▶ **ACTIVITY**: So that nothing is lost, restate each entry exactly as supplied.

+-------+
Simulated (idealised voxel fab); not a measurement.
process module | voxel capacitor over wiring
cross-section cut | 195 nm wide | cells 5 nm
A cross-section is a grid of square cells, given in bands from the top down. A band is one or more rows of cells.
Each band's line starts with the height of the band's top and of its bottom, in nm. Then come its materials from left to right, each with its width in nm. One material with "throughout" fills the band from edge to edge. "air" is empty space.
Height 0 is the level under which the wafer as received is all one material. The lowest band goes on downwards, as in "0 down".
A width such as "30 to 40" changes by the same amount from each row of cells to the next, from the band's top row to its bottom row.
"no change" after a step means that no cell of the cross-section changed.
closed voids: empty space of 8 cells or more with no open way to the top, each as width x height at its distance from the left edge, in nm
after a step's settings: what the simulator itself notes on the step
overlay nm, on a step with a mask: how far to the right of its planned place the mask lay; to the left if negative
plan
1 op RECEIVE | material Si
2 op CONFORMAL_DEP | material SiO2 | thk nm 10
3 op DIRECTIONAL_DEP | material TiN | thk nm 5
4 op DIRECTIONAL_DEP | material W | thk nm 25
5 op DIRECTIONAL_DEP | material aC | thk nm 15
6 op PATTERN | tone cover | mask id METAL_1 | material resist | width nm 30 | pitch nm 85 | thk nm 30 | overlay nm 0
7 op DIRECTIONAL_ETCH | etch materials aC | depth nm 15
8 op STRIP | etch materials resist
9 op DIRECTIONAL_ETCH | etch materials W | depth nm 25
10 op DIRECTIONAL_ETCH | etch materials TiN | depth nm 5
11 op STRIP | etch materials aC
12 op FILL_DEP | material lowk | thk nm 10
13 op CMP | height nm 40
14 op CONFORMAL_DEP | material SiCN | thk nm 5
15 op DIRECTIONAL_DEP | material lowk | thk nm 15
+-------+

▶ **EXERCISE RESULT**:
Simulated (idealised voxel fab); not a measurement.
process module | voxel capacitor over wiring
cross-section cut | 195 nm wide | cells 5 nm
A cross-section is a grid of square cells, given in bands from the top down. A band is one or more rows of cells.
Each band's line starts with the height of the band's top and of its bottom, in nm. Then come its materials from left to right, each with its width in nm. One material with "throughout" fills the band from edge to edge. "air" is empty space.
Height 0 is the level under which the wafer as received is all one material. The lowest band goes on downwards, as in "0 down".
A width such as "30 to 40" changes by the same amount from each row of cells to the next, from the band's top row to its bottom row.
"no change" after a step means that no cell of the cross-section changed.
closed voids: empty space of 8 cells or more with no open way to the top, each as width x height at its distance from the left edge, in nm
after a step's settings: what the simulator itself notes on the step
overlay nm, on a step with a mask: how far to the right of its planned place the mask lay; to the left if negative
plan
1 op RECEIVE | material Si
2 op CONFORMAL_DEP | material SiO2 | thk nm 10
3 op DIRECTIONAL_DEP | material TiN | thk nm 5
4 op DIRECTIONAL_DEP | material W | thk nm 25
5 op DIRECTIONAL_DEP | material aC | thk nm 15
6 op PATTERN | tone cover | mask id METAL_1 | material resist | width nm 30 | pitch nm 85 | thk nm 30 | overlay nm 0
7 op DIRECTIONAL_ETCH | etch materials aC | depth nm 15
8 op STRIP | etch materials resist
9 op DIRECTIONAL_ETCH | etch materials W | depth nm 25
10 op DIRECTIONAL_ETCH | etch materials TiN | depth nm 5
11 op STRIP | etch materials aC
12 op FILL_DEP | material lowk | thk nm 10
13 op CMP | height nm 40
14 op CONFORMAL_DEP | material SiCN | thk nm 5
15 op DIRECTIONAL_DEP | material lowk | thk nm 15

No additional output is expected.